Required action:
When you reach the line in the listing below that contains "L609 | day 19", begin returning lines exactly as written, and stop after the line that contains "BROUGHT TOGETHER". Return no other lines.

Listed records:
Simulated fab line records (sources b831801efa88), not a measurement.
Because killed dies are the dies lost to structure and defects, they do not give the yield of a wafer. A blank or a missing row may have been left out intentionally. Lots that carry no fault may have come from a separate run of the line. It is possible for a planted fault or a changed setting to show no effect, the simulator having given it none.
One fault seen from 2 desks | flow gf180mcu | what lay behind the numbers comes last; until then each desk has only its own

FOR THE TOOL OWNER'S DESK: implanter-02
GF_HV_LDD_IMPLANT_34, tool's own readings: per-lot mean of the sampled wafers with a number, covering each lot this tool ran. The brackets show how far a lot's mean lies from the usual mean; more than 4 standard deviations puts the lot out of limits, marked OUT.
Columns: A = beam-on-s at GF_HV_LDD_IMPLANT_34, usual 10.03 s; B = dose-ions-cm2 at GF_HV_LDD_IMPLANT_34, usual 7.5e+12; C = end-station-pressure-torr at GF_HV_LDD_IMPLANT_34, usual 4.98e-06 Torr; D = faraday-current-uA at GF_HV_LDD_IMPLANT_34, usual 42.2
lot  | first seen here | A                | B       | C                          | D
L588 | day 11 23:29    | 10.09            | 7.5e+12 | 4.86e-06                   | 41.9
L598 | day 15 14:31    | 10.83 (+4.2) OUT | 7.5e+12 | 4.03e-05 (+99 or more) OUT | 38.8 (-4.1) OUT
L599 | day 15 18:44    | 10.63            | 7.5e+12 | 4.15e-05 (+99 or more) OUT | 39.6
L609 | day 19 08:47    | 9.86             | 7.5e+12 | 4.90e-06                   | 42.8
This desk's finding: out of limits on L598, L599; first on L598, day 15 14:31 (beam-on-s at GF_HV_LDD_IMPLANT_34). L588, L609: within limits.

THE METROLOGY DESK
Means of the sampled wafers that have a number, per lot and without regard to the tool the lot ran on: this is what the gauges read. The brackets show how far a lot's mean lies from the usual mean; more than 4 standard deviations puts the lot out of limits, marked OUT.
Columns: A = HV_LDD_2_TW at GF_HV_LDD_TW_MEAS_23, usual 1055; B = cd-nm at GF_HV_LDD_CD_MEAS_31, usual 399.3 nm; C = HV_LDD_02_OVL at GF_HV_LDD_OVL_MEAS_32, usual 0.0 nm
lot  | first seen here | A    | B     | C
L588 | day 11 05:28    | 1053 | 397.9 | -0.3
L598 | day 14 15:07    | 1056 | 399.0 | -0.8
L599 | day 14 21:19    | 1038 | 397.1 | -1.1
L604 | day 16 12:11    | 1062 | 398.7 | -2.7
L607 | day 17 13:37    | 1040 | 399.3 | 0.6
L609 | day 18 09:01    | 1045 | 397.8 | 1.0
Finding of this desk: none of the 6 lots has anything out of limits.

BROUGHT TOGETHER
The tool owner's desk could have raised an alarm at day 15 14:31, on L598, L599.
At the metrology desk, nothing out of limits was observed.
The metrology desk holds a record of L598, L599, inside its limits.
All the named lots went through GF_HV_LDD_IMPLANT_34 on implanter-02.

Task result:
L609 | day 19 08:47    | 9.86             | 7.5e+12 | 4.90e-06                   | 42.8
This desk's finding: out of limits on L598, L599; first on L598, day 15 14:31 (beam-on-s at GF_HV_LDD_IMPLANT_34). L588, L609: within limits.

THE METROLOGY DESK
Means of the sampled wafers that have a number, per lot and without regard to the tool the lot ran on: this is what the gauges read. The brackets show how far a lot's mean lies from the usual mean; more than 4 standard deviations puts the lot out of limits, marked OUT.
Columns: A = HV_LDD_2_TW at GF_HV_LDD_TW_MEAS_23, usual 1055; B = cd-nm at GF_HV_LDD_CD_MEAS_31, usual 399.3 nm; C = HV_LDD_02_OVL at GF_HV_LDD_OVL_MEAS_32, usual 0.0 nm
lot  | first seen here | A    | B     | C
L588 | day 11 05:28    | 1053 | 397.9 | -0.3
L598 | day 14 15:07    | 1056 | 399.0 | -0.8
L599 | day 14 21:19    | 1038 | 397.1 | -1.1
L604 | day 16 12:11    | 1062 | 398.7 | -2.7
L607 | day 17 13:37    | 1040 | 399.3 | 0.6
L609 | day 18 09:01    | 1045 | 397.8 | 1.0
Finding of this desk: none of the 6 lots has anything out of limits.

BROUGHT TOGETHER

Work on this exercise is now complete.